The material below must be output exactly, line for line.

Data to examine:
......

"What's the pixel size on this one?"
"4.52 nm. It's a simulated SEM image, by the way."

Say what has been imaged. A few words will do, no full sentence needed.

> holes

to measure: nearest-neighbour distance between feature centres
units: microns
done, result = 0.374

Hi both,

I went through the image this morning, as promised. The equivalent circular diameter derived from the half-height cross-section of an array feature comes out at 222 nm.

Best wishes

......

Reply:
"What's the pixel size on this one?"
"4.52 nm. It's a simulated SEM image, by the way."

Say what has been imaged. A few words will do, no full sentence needed.

> holes

to measure: nearest-neighbour distance between feature centres
units: microns
done, result = 0.374

Hi both,

I went through the image this morning, as promised. The equivalent circular diameter derived from the half-height cross-section of an array feature comes out at 222 nm.

Best wishes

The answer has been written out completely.